Supplied material START
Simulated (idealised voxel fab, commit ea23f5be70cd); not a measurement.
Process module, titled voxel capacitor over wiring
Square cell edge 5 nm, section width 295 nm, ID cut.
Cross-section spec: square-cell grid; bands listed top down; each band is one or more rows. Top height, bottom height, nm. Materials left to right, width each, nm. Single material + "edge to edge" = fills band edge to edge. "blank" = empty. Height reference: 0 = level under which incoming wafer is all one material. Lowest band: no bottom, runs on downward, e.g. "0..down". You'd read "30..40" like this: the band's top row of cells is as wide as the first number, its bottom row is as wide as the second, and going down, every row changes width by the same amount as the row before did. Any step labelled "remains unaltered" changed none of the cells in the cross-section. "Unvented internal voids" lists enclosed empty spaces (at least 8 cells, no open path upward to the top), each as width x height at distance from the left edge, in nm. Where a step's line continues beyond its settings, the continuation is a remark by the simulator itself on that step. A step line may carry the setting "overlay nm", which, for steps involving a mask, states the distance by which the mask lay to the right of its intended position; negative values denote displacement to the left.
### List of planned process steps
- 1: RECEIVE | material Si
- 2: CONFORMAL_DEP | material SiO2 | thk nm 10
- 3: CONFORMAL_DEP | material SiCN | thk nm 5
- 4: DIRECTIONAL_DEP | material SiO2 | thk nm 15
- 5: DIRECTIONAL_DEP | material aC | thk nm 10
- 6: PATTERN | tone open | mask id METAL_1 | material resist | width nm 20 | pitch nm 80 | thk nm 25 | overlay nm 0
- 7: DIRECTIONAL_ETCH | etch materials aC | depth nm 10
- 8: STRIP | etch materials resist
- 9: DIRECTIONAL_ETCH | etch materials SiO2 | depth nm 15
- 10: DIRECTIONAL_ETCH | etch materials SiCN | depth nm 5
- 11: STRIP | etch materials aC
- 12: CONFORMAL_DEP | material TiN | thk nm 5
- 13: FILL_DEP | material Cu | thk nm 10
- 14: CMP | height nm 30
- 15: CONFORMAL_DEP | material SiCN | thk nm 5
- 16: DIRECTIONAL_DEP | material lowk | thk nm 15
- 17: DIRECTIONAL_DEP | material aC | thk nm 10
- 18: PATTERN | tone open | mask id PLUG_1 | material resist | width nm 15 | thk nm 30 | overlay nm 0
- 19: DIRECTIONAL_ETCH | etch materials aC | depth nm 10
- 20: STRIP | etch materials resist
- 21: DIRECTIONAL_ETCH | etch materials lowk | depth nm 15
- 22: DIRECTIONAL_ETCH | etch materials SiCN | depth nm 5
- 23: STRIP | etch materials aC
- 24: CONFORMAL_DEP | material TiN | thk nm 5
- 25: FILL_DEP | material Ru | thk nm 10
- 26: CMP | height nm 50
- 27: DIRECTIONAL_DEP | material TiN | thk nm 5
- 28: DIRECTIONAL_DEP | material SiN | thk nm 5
Supplied material END

» Activity
From the first line of the data above through the line containing "Square cell edge", set each line down again exactly; include both ends and omit everything else.

» Response box
Simulated (idealised voxel fab, commit ea23f5be70cd); not a measurement.
Process module, titled voxel capacitor over wiring
Square cell edge 5 nm, section width 295 nm, ID cut.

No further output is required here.